** Provided information follows **

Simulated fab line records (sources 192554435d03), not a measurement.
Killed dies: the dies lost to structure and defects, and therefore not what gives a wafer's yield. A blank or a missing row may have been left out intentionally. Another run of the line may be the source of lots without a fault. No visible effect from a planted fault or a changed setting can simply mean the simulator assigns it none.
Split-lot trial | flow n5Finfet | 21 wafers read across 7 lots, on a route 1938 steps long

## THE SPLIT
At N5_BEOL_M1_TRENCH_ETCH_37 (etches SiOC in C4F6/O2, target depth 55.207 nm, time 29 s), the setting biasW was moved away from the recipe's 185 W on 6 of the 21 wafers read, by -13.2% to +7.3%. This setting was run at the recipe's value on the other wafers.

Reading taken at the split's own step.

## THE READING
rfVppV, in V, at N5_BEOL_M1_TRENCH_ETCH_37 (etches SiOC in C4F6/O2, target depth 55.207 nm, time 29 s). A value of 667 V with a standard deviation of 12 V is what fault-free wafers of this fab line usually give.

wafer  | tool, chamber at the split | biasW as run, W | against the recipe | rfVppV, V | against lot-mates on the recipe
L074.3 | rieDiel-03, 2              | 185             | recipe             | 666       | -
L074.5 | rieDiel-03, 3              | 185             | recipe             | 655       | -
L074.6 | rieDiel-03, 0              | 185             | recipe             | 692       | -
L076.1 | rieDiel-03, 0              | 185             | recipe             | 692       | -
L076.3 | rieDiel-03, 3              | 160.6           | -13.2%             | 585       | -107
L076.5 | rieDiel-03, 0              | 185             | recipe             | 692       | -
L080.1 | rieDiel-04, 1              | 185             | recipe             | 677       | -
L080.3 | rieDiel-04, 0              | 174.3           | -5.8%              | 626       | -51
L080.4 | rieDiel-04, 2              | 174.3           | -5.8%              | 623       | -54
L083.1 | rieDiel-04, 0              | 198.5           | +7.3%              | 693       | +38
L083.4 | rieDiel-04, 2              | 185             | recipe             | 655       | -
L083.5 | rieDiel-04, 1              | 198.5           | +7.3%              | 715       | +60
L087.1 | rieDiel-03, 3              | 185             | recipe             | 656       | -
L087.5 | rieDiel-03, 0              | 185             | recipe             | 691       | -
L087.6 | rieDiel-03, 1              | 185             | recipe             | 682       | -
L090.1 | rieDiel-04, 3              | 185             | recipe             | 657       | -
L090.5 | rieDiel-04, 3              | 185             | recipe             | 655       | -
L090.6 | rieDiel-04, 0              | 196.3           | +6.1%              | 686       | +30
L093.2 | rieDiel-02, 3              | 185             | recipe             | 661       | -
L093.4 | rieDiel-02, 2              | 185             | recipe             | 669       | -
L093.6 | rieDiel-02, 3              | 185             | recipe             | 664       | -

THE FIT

** End of Provided information **

Required action:
Transcribe the records above from the line holding "L083.5 | rieDiel-04, 1" down to the line holding "L087.6 | rieDiel-03, 1", inclusive, without adding anything.

Answer section:
L083.5 | rieDiel-04, 1              | 198.5           | +7.3%              | 715       | +60
L087.1 | rieDiel-03, 3              | 185             | recipe             | 656       | -
L087.5 | rieDiel-03, 0              | 185             | recipe             | 691       | -
L087.6 | rieDiel-03, 1              | 185             | recipe             | 682       | -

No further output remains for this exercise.